──────── Data under study

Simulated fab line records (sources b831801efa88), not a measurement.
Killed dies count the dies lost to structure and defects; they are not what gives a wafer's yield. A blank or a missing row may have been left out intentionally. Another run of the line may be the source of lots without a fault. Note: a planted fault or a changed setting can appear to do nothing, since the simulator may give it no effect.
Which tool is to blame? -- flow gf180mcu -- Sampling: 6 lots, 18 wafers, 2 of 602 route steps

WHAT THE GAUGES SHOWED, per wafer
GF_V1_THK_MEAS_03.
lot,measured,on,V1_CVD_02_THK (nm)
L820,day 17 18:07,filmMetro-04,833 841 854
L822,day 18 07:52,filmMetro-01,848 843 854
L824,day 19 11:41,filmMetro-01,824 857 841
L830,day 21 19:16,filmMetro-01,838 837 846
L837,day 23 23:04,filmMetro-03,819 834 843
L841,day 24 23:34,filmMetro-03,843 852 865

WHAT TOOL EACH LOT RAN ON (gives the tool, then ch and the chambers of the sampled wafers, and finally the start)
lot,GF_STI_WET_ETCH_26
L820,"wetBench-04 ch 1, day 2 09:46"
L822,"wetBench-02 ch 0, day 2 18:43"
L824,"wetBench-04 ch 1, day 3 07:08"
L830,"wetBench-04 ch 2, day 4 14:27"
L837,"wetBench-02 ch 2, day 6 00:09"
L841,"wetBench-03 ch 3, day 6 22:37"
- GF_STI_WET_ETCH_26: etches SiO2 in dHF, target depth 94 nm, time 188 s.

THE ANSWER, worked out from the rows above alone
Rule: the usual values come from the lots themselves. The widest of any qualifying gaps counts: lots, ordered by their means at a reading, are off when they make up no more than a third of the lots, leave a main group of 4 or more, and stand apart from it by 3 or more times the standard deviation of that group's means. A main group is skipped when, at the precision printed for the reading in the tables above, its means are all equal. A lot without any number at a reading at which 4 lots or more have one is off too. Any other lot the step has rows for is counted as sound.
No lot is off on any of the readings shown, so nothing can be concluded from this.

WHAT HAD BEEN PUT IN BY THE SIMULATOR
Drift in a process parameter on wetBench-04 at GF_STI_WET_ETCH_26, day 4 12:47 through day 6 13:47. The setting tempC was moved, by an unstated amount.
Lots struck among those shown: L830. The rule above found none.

────────────────

• [Assignment]
Out of the entries above, write out only the lines between the line holding "L822,day 18 07:52,filmMetro-01,848 843 854" and the line holding "THE ANSWER, worked", inclusive, each exactly as given.

• [Exercise solution]
L822,day 18 07:52,filmMetro-01,848 843 854
L824,day 19 11:41,filmMetro-01,824 857 841
L830,day 21 19:16,filmMetro-01,838 837 846
L837,day 23 23:04,filmMetro-03,819 834 843
L841,day 24 23:34,filmMetro-03,843 852 865

WHAT TOOL EACH LOT RAN ON (gives the tool, then ch and the chambers of the sampled wafers, and finally the start)
lot,GF_STI_WET_ETCH_26
L820,"wetBench-04 ch 1, day 2 09:46"
L822,"wetBench-02 ch 0, day 2 18:43"
L824,"wetBench-04 ch 1, day 3 07:08"
L830,"wetBench-04 ch 2, day 4 14:27"
L837,"wetBench-02 ch 2, day 6 00:09"
L841,"wetBench-03 ch 3, day 6 22:37"
- GF_STI_WET_ETCH_26: etches SiO2 in dHF, target depth 94 nm, time 188 s.

THE ANSWER, worked out from the rows above alone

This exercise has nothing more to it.